Work task >> With the line that contains "Reading order for" as the final line, return every line from the start of the data below exactly.

BEGIN

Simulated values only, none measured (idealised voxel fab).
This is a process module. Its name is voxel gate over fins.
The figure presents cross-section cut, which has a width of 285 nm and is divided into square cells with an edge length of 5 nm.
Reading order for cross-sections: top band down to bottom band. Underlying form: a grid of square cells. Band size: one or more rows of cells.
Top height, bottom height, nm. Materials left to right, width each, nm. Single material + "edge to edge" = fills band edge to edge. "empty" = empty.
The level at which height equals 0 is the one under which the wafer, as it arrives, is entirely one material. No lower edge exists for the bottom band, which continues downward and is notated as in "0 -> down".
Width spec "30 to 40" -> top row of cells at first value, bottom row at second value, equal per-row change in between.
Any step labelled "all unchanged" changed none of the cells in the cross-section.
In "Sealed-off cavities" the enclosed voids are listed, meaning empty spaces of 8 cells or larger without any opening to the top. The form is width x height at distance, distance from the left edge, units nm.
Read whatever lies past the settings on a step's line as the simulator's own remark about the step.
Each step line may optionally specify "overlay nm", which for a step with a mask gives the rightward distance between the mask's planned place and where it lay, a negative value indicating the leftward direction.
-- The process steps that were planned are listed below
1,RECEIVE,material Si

END

Exercise response >>
Simulated values only, none measured (idealised voxel fab).
This is a process module. Its name is voxel gate over fins.
The figure presents cross-section cut, which has a width of 285 nm and is divided into square cells with an edge length of 5 nm.
Reading order for cross-sections: top band down to bottom band. Underlying form: a grid of square cells. Band size: one or more rows of cells.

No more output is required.